EXERCISE: Please repeat, unchanged, the lines at the top of the listing below, ending with the one that has "C3: hours of".

EXTRACTED DATA:
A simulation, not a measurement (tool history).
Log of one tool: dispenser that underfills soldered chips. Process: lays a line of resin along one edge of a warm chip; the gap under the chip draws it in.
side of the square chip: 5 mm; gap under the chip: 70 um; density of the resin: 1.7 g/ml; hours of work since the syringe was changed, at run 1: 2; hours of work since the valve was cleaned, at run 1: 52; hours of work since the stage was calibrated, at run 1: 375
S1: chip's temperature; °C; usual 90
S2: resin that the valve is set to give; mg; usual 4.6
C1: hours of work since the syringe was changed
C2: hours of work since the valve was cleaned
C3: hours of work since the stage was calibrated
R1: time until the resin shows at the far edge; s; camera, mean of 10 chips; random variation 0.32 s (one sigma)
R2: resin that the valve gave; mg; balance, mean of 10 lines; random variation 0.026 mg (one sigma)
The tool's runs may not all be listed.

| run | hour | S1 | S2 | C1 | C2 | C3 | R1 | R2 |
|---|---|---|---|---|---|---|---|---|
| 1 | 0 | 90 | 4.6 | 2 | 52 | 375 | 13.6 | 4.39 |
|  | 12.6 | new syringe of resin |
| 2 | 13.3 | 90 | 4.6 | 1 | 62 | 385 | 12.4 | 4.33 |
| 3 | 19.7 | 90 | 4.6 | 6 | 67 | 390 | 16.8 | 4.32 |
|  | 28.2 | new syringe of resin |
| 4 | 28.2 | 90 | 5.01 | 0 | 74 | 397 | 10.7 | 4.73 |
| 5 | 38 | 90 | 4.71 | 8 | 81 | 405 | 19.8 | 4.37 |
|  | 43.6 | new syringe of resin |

TASK RESPONSE:
A simulation, not a measurement (tool history).
Log of one tool: dispenser that underfills soldered chips. Process: lays a line of resin along one edge of a warm chip; the gap under the chip draws it in.
side of the square chip: 5 mm; gap under the chip: 70 um; density of the resin: 1.7 g/ml; hours of work since the syringe was changed, at run 1: 2; hours of work since the valve was cleaned, at run 1: 52; hours of work since the stage was calibrated, at run 1: 375
S1: chip's temperature; °C; usual 90
S2: resin that the valve is set to give; mg; usual 4.6
C1: hours of work since the syringe was changed
C2: hours of work since the valve was cleaned
C3: hours of work since the stage was calibrated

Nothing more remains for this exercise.